Provided records Block Start
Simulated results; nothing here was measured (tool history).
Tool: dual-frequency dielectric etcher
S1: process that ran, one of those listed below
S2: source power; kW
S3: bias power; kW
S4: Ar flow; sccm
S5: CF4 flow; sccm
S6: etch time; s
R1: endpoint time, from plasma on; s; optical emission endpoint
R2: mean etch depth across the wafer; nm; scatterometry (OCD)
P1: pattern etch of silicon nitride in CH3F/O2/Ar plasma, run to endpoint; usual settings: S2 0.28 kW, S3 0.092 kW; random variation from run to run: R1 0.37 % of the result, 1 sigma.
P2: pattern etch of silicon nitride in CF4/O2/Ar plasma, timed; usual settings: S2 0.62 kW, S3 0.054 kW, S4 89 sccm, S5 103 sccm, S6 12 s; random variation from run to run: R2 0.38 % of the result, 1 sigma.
Provided records Block End

## Requirement
Return exactly the lines from the beginning of the data above through the one containing "R1: endpoint time, from", please. Include both end lines and add nothing else.

## Task answer
Simulated results; nothing here was measured (tool history).
Tool: dual-frequency dielectric etcher
S1: process that ran, one of those listed below
S2: source power; kW
S3: bias power; kW
S4: Ar flow; sccm
S5: CF4 flow; sccm
S6: etch time; s
R1: endpoint time, from plasma on; s; optical emission endpoint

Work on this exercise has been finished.